# DATA SUPPLIED
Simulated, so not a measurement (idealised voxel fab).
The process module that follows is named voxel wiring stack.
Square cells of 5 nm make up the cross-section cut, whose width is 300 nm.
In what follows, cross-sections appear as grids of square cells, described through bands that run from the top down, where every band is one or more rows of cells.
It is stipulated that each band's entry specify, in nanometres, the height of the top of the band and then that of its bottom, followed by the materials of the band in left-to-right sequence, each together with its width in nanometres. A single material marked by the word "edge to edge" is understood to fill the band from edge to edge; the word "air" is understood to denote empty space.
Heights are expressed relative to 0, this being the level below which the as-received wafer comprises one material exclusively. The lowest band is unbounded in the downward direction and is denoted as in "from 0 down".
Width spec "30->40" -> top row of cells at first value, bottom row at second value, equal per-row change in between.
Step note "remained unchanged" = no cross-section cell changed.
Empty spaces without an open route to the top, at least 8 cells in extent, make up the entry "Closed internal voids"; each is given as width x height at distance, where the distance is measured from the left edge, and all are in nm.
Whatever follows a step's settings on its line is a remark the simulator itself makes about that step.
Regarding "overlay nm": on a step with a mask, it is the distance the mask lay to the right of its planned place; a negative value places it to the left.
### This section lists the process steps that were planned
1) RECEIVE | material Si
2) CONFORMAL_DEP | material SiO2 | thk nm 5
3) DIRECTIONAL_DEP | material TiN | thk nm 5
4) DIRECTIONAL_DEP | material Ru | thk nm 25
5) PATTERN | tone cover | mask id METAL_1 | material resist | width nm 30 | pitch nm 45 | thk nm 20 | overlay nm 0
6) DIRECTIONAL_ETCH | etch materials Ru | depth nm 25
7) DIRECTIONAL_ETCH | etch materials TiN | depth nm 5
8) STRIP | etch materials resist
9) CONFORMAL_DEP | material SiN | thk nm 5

# ASSIGNMENT
Repeat the records above exactly, leaving none out.

# RESPONSE AREA
Simulated, so not a measurement (idealised voxel fab).
The process module that follows is named voxel wiring stack.
Square cells of 5 nm make up the cross-section cut, whose width is 300 nm.
In what follows, cross-sections appear as grids of square cells, described through bands that run from the top down, where every band is one or more rows of cells.
It is stipulated that each band's entry specify, in nanometres, the height of the top of the band and then that of its bottom, followed by the materials of the band in left-to-right sequence, each together with its width in nanometres. A single material marked by the word "edge to edge" is understood to fill the band from edge to edge; the word "air" is understood to denote empty space.
Heights are expressed relative to 0, this being the level below which the as-received wafer comprises one material exclusively. The lowest band is unbounded in the downward direction and is denoted as in "from 0 down".
Width spec "30->40" -> top row of cells at first value, bottom row at second value, equal per-row change in between.
Step note "remained unchanged" = no cross-section cell changed.
Empty spaces without an open route to the top, at least 8 cells in extent, make up the entry "Closed internal voids"; each is given as width x height at distance, where the distance is measured from the left edge, and all are in nm.
Whatever follows a step's settings on its line is a remark the simulator itself makes about that step.
Regarding "overlay nm": on a step with a mask, it is the distance the mask lay to the right of its planned place; a negative value places it to the left.
### This section lists the process steps that were planned
1) RECEIVE | material Si
2) CONFORMAL_DEP | material SiO2 | thk nm 5
3) DIRECTIONAL_DEP | material TiN | thk nm 5
4) DIRECTIONAL_DEP | material Ru | thk nm 25
5) PATTERN | tone cover | mask id METAL_1 | material resist | width nm 30 | pitch nm 45 | thk nm 20 | overlay nm 0
6) DIRECTIONAL_ETCH | etch materials Ru | depth nm 25
7) DIRECTIONAL_ETCH | etch materials TiN | depth nm 5
8) STRIP | etch materials resist
9) CONFORMAL_DEP | material SiN | thk nm 5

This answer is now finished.